▼

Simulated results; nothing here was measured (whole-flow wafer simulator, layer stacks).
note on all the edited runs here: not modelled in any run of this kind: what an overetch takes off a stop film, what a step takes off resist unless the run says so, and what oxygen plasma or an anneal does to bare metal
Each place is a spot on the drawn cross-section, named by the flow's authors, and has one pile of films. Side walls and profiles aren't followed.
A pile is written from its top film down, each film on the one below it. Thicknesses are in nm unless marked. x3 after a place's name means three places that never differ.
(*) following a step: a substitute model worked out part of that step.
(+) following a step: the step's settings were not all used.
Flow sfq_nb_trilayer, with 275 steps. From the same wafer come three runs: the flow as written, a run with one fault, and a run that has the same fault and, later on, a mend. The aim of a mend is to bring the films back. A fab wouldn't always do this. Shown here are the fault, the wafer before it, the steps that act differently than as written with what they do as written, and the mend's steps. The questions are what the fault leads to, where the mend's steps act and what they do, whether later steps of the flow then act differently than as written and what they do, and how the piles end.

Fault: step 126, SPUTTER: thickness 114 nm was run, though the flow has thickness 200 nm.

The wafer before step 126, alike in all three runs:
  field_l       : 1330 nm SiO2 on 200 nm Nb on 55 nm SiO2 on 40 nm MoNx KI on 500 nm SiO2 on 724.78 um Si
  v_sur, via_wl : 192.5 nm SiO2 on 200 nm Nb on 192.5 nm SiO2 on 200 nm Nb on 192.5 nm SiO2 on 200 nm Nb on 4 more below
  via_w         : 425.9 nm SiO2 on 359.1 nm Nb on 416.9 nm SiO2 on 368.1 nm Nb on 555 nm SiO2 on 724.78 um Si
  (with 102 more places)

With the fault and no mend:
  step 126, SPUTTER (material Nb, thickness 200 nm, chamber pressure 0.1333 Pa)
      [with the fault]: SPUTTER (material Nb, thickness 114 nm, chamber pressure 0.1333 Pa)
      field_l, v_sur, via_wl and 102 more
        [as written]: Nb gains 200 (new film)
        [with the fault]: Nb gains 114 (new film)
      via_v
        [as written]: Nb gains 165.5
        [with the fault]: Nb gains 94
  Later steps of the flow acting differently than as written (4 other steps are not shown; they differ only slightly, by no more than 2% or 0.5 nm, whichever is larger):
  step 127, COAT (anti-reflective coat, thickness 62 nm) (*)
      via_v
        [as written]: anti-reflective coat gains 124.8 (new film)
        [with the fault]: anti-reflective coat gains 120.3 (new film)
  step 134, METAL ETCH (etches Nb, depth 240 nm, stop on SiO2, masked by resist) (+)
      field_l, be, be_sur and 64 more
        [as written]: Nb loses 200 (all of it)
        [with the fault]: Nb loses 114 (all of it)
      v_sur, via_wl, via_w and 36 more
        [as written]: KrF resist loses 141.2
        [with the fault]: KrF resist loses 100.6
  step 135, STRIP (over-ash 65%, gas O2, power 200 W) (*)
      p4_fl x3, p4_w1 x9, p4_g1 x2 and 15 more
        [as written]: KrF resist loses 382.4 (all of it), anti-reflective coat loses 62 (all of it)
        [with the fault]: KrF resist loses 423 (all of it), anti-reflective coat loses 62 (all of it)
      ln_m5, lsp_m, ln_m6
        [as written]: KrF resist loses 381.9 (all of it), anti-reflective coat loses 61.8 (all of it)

▲

Exercise:
Quote the records above from their first line through the line containing "(+) following a", both ends included.

Answer area:
Simulated results; nothing here was measured (whole-flow wafer simulator, layer stacks).
note on all the edited runs here: not modelled in any run of this kind: what an overetch takes off a stop film, what a step takes off resist unless the run says so, and what oxygen plasma or an anneal does to bare metal
Each place is a spot on the drawn cross-section, named by the flow's authors, and has one pile of films. Side walls and profiles aren't followed.
A pile is written from its top film down, each film on the one below it. Thicknesses are in nm unless marked. x3 after a place's name means three places that never differ.
(*) following a step: a substitute model worked out part of that step.
(+) following a step: the step's settings were not all used.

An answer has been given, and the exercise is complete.